■ Assignment ■
Exactly the lines from the beginning of the material to the line with "Here you go: 102" are to be repeated, both ends included.

■ Material shown ■
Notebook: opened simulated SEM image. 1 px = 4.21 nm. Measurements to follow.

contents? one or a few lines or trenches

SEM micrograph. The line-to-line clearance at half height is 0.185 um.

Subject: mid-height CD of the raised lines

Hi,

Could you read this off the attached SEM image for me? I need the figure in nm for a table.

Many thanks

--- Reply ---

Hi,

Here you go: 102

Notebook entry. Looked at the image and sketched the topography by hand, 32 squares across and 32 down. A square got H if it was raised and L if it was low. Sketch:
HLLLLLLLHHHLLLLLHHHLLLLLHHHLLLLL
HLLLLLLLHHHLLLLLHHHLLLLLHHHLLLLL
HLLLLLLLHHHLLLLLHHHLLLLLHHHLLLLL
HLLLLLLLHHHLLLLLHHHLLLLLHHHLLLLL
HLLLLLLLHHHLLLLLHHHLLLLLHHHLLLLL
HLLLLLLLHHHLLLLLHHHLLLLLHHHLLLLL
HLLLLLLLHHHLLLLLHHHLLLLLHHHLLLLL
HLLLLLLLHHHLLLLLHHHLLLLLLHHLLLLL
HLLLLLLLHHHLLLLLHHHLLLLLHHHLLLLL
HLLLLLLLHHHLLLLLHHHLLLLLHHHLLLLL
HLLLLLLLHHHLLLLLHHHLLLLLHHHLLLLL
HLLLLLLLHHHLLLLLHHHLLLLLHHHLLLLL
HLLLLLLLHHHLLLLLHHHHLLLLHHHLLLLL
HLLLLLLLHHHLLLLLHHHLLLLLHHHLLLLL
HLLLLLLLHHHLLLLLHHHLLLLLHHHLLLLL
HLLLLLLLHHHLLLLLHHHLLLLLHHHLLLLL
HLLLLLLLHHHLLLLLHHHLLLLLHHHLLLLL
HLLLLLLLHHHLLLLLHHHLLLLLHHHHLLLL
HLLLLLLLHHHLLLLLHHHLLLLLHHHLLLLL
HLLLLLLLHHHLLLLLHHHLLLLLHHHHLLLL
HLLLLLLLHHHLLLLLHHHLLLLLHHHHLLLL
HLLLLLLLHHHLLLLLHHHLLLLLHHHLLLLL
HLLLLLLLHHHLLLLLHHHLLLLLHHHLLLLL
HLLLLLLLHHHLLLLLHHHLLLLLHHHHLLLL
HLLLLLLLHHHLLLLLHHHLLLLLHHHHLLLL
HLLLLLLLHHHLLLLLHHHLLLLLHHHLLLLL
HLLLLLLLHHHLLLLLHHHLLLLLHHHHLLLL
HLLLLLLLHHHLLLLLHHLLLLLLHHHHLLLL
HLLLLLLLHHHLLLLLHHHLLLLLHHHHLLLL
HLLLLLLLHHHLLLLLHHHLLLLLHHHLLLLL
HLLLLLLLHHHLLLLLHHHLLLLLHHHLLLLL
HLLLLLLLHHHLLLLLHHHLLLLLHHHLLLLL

■ Task answer ■
Notebook: opened simulated SEM image. 1 px = 4.21 nm. Measurements to follow.

contents? one or a few lines or trenches

SEM micrograph. The line-to-line clearance at half height is 0.185 um.

Subject: mid-height CD of the raised lines

Hi,

Could you read this off the attached SEM image for me? I need the figure in nm for a table.

Many thanks

--- Reply ---

Hi,

Here you go: 102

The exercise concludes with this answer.